§ WORK TASK
Reproduce the entries below exactly, but only from the line containing "C1: hours since the thermometer was replaced" to the line containing "This fleet has", inclusive.

.....

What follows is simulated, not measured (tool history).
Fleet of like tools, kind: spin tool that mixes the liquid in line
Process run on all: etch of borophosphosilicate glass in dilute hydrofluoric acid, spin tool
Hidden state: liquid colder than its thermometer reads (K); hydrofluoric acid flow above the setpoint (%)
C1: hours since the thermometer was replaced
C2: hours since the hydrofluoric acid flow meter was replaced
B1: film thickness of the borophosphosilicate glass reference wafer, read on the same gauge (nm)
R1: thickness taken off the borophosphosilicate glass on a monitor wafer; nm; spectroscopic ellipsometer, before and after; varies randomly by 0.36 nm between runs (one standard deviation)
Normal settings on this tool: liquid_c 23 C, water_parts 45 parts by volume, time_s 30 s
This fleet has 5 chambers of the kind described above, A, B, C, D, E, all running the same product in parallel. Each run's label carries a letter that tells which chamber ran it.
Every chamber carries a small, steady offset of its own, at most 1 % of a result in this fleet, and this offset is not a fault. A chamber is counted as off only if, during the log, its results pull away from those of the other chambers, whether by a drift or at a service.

.....

§ WRITTEN ANSWER
C1: hours since the thermometer was replaced
C2: hours since the hydrofluoric acid flow meter was replaced
B1: film thickness of the borophosphosilicate glass reference wafer, read on the same gauge (nm)
R1: thickness taken off the borophosphosilicate glass on a monitor wafer; nm; spectroscopic ellipsometer, before and after; varies randomly by 0.36 nm between runs (one standard deviation)
Normal settings on this tool: liquid_c 23 C, water_parts 45 parts by volume, time_s 30 s
This fleet has 5 chambers of the kind described above, A, B, C, D, E, all running the same product in parallel. Each run's label carries a letter that tells which chamber ran it.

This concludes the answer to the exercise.